*** Opening of Recorded information ***
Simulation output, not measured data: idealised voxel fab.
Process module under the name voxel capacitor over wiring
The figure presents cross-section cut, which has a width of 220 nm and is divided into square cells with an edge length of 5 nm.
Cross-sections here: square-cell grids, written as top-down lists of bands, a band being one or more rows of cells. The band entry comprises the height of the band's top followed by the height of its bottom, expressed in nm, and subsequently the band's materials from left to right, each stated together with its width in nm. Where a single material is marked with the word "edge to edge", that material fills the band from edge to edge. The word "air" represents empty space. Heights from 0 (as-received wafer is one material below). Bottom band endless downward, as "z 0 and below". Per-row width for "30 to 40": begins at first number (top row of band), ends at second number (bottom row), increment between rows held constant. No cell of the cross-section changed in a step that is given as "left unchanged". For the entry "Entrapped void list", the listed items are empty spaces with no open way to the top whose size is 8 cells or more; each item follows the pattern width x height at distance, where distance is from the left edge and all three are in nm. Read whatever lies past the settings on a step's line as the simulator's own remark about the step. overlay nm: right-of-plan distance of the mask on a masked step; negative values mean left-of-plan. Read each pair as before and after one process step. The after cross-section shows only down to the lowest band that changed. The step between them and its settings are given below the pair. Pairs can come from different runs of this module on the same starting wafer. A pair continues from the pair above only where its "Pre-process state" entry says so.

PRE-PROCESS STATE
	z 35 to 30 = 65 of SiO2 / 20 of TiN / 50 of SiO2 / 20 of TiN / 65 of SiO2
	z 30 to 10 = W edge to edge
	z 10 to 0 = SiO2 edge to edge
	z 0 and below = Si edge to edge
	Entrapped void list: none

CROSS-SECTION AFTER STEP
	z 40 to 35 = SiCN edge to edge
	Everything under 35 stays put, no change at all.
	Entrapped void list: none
*** Close of Recorded information ***

- **Work instruction**: Reproduce the full set of records precisely.

- **Answer space**:
Simulation output, not measured data: idealised voxel fab.
Process module under the name voxel capacitor over wiring
The figure presents cross-section cut, which has a width of 220 nm and is divided into square cells with an edge length of 5 nm.
Cross-sections here: square-cell grids, written as top-down lists of bands, a band being one or more rows of cells. The band entry comprises the height of the band's top followed by the height of its bottom, expressed in nm, and subsequently the band's materials from left to right, each stated together with its width in nm. Where a single material is marked with the word "edge to edge", that material fills the band from edge to edge. The word "air" represents empty space. Heights from 0 (as-received wafer is one material below). Bottom band endless downward, as "z 0 and below". Per-row width for "30 to 40": begins at first number (top row of band), ends at second number (bottom row), increment between rows held constant. No cell of the cross-section changed in a step that is given as "left unchanged". For the entry "Entrapped void list", the listed items are empty spaces with no open way to the top whose size is 8 cells or more; each item follows the pattern width x height at distance, where distance is from the left edge and all three are in nm. Read whatever lies past the settings on a step's line as the simulator's own remark about the step. overlay nm: right-of-plan distance of the mask on a masked step; negative values mean left-of-plan. Read each pair as before and after one process step. The after cross-section shows only down to the lowest band that changed. The step between them and its settings are given below the pair. Pairs can come from different runs of this module on the same starting wafer. A pair continues from the pair above only where its "Pre-process state" entry says so.

PRE-PROCESS STATE
	z 35 to 30 = 65 of SiO2 / 20 of TiN / 50 of SiO2 / 20 of TiN / 65 of SiO2
	z 30 to 10 = W edge to edge
	z 10 to 0 = SiO2 edge to edge
	z 0 and below = Si edge to edge
	Entrapped void list: none

CROSS-SECTION AFTER STEP
	z 40 to 35 = SiCN edge to edge
	Everything under 35 stays put, no change at all.
	Entrapped void list: none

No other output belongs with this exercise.